Exercise » Type out each entry exactly.

>>>>

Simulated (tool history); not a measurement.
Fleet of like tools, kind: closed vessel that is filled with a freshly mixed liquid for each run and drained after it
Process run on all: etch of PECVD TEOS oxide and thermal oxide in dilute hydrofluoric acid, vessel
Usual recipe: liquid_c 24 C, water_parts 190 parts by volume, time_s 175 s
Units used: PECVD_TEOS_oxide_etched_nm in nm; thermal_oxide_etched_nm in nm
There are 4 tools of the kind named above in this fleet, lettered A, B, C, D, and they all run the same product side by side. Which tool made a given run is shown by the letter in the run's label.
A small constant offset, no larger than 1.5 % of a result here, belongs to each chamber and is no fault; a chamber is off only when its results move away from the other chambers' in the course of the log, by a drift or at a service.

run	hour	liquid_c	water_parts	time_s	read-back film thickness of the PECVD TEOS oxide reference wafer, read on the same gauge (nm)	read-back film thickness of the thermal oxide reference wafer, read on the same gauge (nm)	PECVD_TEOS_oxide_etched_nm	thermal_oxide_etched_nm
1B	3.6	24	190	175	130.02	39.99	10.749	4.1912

<<<<

Answer space »
Simulated (tool history); not a measurement.
Fleet of like tools, kind: closed vessel that is filled with a freshly mixed liquid for each run and drained after it
Process run on all: etch of PECVD TEOS oxide and thermal oxide in dilute hydrofluoric acid, vessel
Usual recipe: liquid_c 24 C, water_parts 190 parts by volume, time_s 175 s
Units used: PECVD_TEOS_oxide_etched_nm in nm; thermal_oxide_etched_nm in nm
There are 4 tools of the kind named above in this fleet, lettered A, B, C, D, and they all run the same product side by side. Which tool made a given run is shown by the letter in the run's label.
A small constant offset, no larger than 1.5 % of a result here, belongs to each chamber and is no fault; a chamber is off only when its results move away from the other chambers' in the course of the log, by a drift or at a service.

run	hour	liquid_c	water_parts	time_s	read-back film thickness of the PECVD TEOS oxide reference wafer, read on the same gauge (nm)	read-back film thickness of the thermal oxide reference wafer, read on the same gauge (nm)	PECVD_TEOS_oxide_etched_nm	thermal_oxide_etched_nm
1B	3.6	24	190	175	130.02	39.99	10.749	4.1912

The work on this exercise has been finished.